^^^^

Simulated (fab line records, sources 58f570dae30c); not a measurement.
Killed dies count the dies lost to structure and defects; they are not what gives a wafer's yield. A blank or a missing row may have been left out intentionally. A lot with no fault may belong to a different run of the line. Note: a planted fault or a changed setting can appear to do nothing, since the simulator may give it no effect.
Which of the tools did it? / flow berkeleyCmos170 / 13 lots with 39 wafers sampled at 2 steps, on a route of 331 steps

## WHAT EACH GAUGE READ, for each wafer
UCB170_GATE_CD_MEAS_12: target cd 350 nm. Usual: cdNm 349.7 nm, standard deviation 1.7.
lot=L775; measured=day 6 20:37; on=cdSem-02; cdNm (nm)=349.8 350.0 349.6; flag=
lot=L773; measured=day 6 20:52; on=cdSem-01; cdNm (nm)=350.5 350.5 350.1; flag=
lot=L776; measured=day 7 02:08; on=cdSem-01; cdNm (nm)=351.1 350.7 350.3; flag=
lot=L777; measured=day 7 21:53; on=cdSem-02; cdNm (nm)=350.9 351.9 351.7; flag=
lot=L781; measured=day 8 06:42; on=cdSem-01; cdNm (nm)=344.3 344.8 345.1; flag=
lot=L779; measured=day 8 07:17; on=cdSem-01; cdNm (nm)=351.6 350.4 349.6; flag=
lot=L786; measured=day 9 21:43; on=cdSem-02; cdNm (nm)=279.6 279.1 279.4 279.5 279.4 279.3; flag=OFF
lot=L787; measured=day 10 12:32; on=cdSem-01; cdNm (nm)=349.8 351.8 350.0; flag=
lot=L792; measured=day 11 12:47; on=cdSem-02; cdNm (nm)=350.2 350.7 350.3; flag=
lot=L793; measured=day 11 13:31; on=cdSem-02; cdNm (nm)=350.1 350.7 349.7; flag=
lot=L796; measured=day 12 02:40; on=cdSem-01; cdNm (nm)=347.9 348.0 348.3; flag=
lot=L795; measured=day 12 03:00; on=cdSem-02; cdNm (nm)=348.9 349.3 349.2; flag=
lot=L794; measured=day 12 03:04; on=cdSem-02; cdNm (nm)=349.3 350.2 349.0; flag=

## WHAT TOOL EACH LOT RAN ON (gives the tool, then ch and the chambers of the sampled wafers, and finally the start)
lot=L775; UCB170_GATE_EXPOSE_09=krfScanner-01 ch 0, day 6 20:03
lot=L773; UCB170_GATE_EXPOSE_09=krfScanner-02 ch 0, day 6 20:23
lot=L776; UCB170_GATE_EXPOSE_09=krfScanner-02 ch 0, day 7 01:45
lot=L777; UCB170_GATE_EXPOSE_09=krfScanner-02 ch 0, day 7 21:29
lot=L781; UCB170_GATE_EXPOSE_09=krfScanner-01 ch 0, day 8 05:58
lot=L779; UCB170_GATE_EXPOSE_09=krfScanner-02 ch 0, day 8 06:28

^^^^

- _WORK INSTRUCTION_
All that is wanted is the stretch of lines above from the one containing "lot=L795; measured=day 12" through the one containing "## WHAT TOOL", duplicated exactly.

- _ANSWER SPACE_
lot=L795; measured=day 12 03:00; on=cdSem-02; cdNm (nm)=348.9 349.3 349.2; flag=
lot=L794; measured=day 12 03:04; on=cdSem-02; cdNm (nm)=349.3 350.2 349.0; flag=

## WHAT TOOL EACH LOT RAN ON (gives the tool, then ch and the chambers of the sampled wafers, and finally the start)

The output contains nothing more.